__STORED DATA__
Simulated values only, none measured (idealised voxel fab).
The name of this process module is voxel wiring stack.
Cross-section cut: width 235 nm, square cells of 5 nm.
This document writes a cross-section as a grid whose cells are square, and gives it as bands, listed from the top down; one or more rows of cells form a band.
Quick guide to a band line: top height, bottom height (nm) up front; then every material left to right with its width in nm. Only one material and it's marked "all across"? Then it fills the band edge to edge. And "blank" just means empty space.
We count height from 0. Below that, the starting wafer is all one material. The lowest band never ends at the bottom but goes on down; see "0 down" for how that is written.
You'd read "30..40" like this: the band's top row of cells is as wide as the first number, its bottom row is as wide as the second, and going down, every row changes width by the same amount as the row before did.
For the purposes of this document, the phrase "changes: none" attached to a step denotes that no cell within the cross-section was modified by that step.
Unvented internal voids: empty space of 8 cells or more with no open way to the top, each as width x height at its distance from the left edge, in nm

__WORK TASK__
Every entry shown above should be transcribed without alteration.

__EXERCISE RESULT__
Simulated values only, none measured (idealised voxel fab).
The name of this process module is voxel wiring stack.
Cross-section cut: width 235 nm, square cells of 5 nm.
This document writes a cross-section as a grid whose cells are square, and gives it as bands, listed from the top down; one or more rows of cells form a band.
Quick guide to a band line: top height, bottom height (nm) up front; then every material left to right with its width in nm. Only one material and it's marked "all across"? Then it fills the band edge to edge. And "blank" just means empty space.
We count height from 0. Below that, the starting wafer is all one material. The lowest band never ends at the bottom but goes on down; see "0 down" for how that is written.
You'd read "30..40" like this: the band's top row of cells is as wide as the first number, its bottom row is as wide as the second, and going down, every row changes width by the same amount as the row before did.
For the purposes of this document, the phrase "changes: none" attached to a step denotes that no cell within the cross-section was modified by that step.
Unvented internal voids: empty space of 8 cells or more with no open way to the top, each as width x height at its distance from the left edge, in nm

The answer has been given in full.